Content starts

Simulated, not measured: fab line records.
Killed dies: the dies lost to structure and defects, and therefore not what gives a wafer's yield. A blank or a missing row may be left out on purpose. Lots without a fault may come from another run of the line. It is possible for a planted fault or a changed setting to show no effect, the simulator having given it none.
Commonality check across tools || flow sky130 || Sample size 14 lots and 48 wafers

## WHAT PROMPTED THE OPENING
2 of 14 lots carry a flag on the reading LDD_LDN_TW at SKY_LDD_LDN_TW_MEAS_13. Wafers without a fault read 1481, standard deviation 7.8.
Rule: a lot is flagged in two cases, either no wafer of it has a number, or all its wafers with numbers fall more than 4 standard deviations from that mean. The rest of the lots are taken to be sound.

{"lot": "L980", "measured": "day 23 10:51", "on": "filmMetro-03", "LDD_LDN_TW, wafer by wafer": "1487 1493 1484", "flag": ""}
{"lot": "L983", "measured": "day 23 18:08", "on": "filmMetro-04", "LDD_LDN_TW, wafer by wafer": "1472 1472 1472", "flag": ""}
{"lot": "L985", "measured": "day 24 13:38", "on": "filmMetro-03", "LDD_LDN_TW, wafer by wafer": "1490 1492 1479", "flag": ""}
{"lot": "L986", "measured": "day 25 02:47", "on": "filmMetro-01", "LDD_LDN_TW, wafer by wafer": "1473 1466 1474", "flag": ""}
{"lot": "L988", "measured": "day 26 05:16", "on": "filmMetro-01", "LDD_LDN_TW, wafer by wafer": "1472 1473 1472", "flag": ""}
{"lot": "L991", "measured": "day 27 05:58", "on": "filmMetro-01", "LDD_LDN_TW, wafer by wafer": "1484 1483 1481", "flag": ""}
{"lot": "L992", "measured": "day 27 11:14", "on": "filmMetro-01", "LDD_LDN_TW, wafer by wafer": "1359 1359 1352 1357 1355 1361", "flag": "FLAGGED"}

Content ends

Output, please, only the lines running from the start of the entries through the line that contains "Killed dies: the", including both of those lines.

Simulated, not measured: fab line records.
Killed dies: the dies lost to structure and defects, and therefore not what gives a wafer's yield. A blank or a missing row may be left out on purpose. Lots without a fault may come from another run of the line. It is possible for a planted fault or a changed setting to show no effect, the simulator having given it none.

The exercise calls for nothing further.